--

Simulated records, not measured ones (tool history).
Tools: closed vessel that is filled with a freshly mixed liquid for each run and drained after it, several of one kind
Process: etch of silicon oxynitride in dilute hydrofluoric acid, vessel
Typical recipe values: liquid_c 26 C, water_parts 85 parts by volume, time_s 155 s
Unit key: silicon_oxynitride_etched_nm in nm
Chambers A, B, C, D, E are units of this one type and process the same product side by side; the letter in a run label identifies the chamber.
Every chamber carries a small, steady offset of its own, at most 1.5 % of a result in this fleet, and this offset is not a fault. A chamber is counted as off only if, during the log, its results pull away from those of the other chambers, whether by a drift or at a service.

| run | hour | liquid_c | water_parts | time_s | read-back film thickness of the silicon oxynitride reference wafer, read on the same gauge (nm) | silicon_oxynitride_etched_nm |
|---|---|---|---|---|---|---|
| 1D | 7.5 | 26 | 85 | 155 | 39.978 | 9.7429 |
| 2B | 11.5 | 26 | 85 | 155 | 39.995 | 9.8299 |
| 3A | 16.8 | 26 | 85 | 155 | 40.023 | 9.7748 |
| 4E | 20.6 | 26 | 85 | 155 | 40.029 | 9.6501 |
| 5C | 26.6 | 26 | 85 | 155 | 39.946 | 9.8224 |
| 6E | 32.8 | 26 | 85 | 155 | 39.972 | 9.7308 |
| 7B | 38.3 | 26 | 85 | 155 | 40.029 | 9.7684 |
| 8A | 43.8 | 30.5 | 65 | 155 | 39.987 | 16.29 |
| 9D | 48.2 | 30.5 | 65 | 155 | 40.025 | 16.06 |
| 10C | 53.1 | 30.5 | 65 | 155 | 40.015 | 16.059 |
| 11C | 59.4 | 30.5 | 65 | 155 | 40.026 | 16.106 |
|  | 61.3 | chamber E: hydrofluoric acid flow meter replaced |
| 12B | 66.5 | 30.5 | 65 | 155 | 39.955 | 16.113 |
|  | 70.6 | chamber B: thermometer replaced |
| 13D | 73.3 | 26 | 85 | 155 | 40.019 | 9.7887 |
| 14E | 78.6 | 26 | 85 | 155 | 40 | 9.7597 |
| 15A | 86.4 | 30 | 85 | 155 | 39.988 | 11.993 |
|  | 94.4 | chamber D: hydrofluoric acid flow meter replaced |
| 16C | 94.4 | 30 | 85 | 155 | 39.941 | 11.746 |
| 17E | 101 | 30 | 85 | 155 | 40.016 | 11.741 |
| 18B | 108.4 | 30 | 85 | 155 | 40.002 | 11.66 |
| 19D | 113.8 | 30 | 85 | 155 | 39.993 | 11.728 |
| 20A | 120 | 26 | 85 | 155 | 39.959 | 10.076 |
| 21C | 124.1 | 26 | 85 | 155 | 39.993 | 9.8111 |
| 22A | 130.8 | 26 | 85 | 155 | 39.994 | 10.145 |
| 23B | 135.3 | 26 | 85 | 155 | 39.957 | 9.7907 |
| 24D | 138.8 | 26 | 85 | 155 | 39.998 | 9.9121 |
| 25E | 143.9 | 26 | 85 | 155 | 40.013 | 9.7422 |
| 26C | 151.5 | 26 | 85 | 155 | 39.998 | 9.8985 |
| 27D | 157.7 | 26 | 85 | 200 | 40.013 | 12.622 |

--

REQUIRED ACTION
Only one stretch of the records above is wanted: the lines between the one holding "40.016 | 11.741 |" and the one holding "39.994 | 10.145 |", inclusive, reproduced exactly.

TASK OUTPUT
| 17E | 101 | 30 | 85 | 155 | 40.016 | 11.741 |
| 18B | 108.4 | 30 | 85 | 155 | 40.002 | 11.66 |
| 19D | 113.8 | 30 | 85 | 155 | 39.993 | 11.728 |
| 20A | 120 | 26 | 85 | 155 | 39.959 | 10.076 |
| 21C | 124.1 | 26 | 85 | 155 | 39.993 | 9.8111 |
| 22A | 130.8 | 26 | 85 | 155 | 39.994 | 10.145 |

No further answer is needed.